REQUIRED ACTION
Copying exactly, give the lines in the material below from the one with "The cross-section on" to the one with "A cross-section is", ends included, and nothing besides.

RECORDED INFORMATION
== Segment start ==
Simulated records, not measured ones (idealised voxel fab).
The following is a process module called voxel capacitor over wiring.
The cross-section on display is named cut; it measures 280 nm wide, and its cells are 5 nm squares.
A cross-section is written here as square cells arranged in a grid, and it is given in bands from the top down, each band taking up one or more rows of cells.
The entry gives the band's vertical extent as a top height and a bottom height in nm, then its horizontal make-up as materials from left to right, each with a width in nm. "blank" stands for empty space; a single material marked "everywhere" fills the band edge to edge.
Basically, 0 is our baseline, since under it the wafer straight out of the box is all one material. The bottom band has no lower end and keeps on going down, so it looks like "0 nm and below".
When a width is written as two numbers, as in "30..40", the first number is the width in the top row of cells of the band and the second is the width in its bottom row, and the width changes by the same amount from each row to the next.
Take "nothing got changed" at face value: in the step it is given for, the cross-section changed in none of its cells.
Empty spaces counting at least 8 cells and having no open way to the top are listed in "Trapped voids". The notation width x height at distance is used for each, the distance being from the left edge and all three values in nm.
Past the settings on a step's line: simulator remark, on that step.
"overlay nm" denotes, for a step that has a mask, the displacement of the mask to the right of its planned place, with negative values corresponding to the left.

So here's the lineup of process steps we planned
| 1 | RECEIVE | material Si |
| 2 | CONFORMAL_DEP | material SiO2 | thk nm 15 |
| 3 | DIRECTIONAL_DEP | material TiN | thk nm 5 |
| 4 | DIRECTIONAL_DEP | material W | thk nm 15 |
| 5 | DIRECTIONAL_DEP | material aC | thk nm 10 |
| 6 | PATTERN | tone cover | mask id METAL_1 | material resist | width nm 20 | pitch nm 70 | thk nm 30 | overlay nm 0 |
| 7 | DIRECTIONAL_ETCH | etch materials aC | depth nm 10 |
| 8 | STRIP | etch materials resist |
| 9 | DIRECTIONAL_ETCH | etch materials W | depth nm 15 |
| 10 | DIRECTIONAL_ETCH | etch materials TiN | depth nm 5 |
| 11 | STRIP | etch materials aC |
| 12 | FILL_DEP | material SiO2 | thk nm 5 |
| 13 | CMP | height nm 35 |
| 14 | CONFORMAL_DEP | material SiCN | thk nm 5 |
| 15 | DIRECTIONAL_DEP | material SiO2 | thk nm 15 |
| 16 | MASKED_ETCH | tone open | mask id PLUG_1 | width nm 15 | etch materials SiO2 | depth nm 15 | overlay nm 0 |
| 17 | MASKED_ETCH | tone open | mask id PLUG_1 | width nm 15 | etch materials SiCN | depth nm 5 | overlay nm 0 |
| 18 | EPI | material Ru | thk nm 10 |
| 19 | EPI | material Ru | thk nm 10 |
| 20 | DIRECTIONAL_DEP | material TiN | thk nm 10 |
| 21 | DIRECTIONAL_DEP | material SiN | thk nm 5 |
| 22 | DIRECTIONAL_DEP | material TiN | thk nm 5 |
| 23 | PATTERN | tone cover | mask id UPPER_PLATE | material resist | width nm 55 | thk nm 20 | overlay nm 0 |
== Segment end ==

SOLUTION
The cross-section on display is named cut; it measures 280 nm wide, and its cells are 5 nm squares.
A cross-section is written here as square cells arranged in a grid, and it is given in bands from the top down, each band taking up one or more rows of cells.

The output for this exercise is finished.